- Supplied records:
++++

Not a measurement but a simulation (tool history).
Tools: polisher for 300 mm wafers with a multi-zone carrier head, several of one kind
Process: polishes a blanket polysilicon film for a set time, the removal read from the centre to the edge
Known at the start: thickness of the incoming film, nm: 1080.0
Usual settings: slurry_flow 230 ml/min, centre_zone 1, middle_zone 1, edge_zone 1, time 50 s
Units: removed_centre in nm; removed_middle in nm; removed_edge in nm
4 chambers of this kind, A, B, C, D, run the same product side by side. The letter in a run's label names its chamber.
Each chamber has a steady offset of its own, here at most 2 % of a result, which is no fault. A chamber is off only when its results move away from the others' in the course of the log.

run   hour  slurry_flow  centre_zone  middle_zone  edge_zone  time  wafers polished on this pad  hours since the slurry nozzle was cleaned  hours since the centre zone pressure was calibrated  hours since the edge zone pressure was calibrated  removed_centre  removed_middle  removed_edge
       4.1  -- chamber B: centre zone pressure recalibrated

++++

- Task item: Your task is to quote, without any alteration, the lines running from the top of the records to the line that holds "Each chamber has", both included.

- Exercise solution:
Not a measurement but a simulation (tool history).
Tools: polisher for 300 mm wafers with a multi-zone carrier head, several of one kind
Process: polishes a blanket polysilicon film for a set time, the removal read from the centre to the edge
Known at the start: thickness of the incoming film, nm: 1080.0
Usual settings: slurry_flow 230 ml/min, centre_zone 1, middle_zone 1, edge_zone 1, time 50 s
Units: removed_centre in nm; removed_middle in nm; removed_edge in nm
4 chambers of this kind, A, B, C, D, run the same product side by side. The letter in a run's label names its chamber.
Each chamber has a steady offset of its own, here at most 2 % of a result, which is no fault. A chamber is off only when its results move away from the others' in the course of the log.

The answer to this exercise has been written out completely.